■ **Work order**
Retype the listing without any alteration.

■ **Source material**
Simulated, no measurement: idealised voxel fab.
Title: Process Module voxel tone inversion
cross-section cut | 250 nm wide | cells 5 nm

■ **Exercise response**
Simulated, no measurement: idealised voxel fab.
Title: Process Module voxel tone inversion
cross-section cut | 250 nm wide | cells 5 nm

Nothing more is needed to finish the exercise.